● **Action item**: Below are entries; copy exactly the lines from the one with "note on all" through the one with "active : SiO2", both included, and leave out the rest.

═══ Data extracts
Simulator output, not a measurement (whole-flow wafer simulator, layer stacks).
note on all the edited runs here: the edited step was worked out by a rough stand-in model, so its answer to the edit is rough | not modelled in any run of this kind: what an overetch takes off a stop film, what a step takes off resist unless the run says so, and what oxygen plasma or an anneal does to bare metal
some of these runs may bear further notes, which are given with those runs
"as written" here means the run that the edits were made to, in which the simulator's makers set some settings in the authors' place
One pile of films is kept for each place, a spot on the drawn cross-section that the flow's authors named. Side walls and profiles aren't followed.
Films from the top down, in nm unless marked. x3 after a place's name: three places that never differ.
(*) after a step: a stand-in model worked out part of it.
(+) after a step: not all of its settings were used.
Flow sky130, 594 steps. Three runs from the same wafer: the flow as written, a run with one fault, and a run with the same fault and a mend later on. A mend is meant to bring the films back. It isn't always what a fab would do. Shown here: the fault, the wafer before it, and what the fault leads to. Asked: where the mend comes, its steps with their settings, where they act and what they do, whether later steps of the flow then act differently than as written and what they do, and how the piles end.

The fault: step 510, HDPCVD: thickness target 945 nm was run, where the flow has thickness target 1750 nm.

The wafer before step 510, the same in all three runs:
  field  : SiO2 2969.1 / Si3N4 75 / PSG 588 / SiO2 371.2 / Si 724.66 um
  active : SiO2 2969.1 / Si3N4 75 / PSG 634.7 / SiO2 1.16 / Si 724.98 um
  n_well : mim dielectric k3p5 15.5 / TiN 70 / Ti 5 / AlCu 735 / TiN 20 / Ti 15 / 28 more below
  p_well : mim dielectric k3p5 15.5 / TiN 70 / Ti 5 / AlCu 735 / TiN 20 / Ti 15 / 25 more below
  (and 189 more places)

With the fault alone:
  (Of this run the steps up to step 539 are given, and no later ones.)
══════

● **Answer section**:
note on all the edited runs here: the edited step was worked out by a rough stand-in model, so its answer to the edit is rough | not modelled in any run of this kind: what an overetch takes off a stop film, what a step takes off resist unless the run says so, and what oxygen plasma or an anneal does to bare metal
some of these runs may bear further notes, which are given with those runs
"as written" here means the run that the edits were made to, in which the simulator's makers set some settings in the authors' place
One pile of films is kept for each place, a spot on the drawn cross-section that the flow's authors named. Side walls and profiles aren't followed.
Films from the top down, in nm unless marked. x3 after a place's name: three places that never differ.
(*) after a step: a stand-in model worked out part of it.
(+) after a step: not all of its settings were used.
Flow sky130, 594 steps. Three runs from the same wafer: the flow as written, a run with one fault, and a run with the same fault and a mend later on. A mend is meant to bring the films back. It isn't always what a fab would do. Shown here: the fault, the wafer before it, and what the fault leads to. Asked: where the mend comes, its steps with their settings, where they act and what they do, whether later steps of the flow then act differently than as written and what they do, and how the piles end.

The fault: step 510, HDPCVD: thickness target 945 nm was run, where the flow has thickness target 1750 nm.

The wafer before step 510, the same in all three runs:
  field  : SiO2 2969.1 / Si3N4 75 / PSG 588 / SiO2 371.2 / Si 724.66 um
  active : SiO2 2969.1 / Si3N4 75 / PSG 634.7 / SiO2 1.16 / Si 724.98 um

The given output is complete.